BEGIN Entries provided

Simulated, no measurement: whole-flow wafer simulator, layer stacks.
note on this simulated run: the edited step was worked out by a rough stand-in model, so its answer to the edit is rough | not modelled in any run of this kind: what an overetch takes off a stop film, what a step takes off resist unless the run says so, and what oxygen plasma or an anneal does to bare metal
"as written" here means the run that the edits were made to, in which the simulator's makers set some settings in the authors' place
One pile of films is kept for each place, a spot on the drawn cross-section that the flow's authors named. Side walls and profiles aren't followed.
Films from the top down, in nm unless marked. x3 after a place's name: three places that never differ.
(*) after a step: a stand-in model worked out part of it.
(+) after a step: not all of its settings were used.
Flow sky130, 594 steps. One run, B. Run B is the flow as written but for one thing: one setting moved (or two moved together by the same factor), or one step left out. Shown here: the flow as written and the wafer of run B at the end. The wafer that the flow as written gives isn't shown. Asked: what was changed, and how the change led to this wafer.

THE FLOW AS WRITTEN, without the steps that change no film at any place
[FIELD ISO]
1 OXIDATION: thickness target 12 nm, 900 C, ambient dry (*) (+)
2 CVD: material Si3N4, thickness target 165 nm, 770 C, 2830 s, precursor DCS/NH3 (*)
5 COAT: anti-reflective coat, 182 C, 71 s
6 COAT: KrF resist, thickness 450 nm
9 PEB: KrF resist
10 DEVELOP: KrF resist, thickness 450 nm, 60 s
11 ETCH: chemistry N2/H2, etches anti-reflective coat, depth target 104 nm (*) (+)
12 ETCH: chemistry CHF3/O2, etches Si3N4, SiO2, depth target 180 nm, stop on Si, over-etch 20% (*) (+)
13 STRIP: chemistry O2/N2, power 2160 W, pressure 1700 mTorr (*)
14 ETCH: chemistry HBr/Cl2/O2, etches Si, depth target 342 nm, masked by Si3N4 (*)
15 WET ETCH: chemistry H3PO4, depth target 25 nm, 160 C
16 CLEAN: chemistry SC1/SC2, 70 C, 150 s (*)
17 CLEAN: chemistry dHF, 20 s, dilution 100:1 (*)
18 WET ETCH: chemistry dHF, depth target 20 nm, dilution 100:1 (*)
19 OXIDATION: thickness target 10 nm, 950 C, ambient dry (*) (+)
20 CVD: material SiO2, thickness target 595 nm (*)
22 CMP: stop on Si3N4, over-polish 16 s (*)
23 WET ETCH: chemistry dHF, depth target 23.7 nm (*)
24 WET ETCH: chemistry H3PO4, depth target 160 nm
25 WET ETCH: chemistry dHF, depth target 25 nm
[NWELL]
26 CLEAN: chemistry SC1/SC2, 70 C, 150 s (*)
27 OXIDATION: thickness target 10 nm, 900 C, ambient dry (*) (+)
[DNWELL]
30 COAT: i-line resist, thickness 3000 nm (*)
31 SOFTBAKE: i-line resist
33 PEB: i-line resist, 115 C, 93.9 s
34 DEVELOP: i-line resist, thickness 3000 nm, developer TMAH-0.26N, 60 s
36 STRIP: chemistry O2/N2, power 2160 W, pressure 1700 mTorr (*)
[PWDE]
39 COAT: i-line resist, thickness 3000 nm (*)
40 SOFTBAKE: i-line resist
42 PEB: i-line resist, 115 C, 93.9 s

END Entries provided

**Action item:** Beginning at the top of the data, extract each line through the line containing "16 CLEAN: chemistry SC1/SC2, 70 C, 150 s (*)" and return those lines exactly, with nothing added.

**Task result:**
Simulated, no measurement: whole-flow wafer simulator, layer stacks.
note on this simulated run: the edited step was worked out by a rough stand-in model, so its answer to the edit is rough | not modelled in any run of this kind: what an overetch takes off a stop film, what a step takes off resist unless the run says so, and what oxygen plasma or an anneal does to bare metal
"as written" here means the run that the edits were made to, in which the simulator's makers set some settings in the authors' place
One pile of films is kept for each place, a spot on the drawn cross-section that the flow's authors named. Side walls and profiles aren't followed.
Films from the top down, in nm unless marked. x3 after a place's name: three places that never differ.
(*) after a step: a stand-in model worked out part of it.
(+) after a step: not all of its settings were used.
Flow sky130, 594 steps. One run, B. Run B is the flow as written but for one thing: one setting moved (or two moved together by the same factor), or one step left out. Shown here: the flow as written and the wafer of run B at the end. The wafer that the flow as written gives isn't shown. Asked: what was changed, and how the change led to this wafer.

THE FLOW AS WRITTEN, without the steps that change no film at any place
[FIELD ISO]
1 OXIDATION: thickness target 12 nm, 900 C, ambient dry (*) (+)
2 CVD: material Si3N4, thickness target 165 nm, 770 C, 2830 s, precursor DCS/NH3 (*)
5 COAT: anti-reflective coat, 182 C, 71 s
6 COAT: KrF resist, thickness 450 nm
9 PEB: KrF resist
10 DEVELOP: KrF resist, thickness 450 nm, 60 s
11 ETCH: chemistry N2/H2, etches anti-reflective coat, depth target 104 nm (*) (+)
12 ETCH: chemistry CHF3/O2, etches Si3N4, SiO2, depth target 180 nm, stop on Si, over-etch 20% (*) (+)
13 STRIP: chemistry O2/N2, power 2160 W, pressure 1700 mTorr (*)
14 ETCH: chemistry HBr/Cl2/O2, etches Si, depth target 342 nm, masked by Si3N4 (*)
15 WET ETCH: chemistry H3PO4, depth target 25 nm, 160 C
16 CLEAN: chemistry SC1/SC2, 70 C, 150 s (*)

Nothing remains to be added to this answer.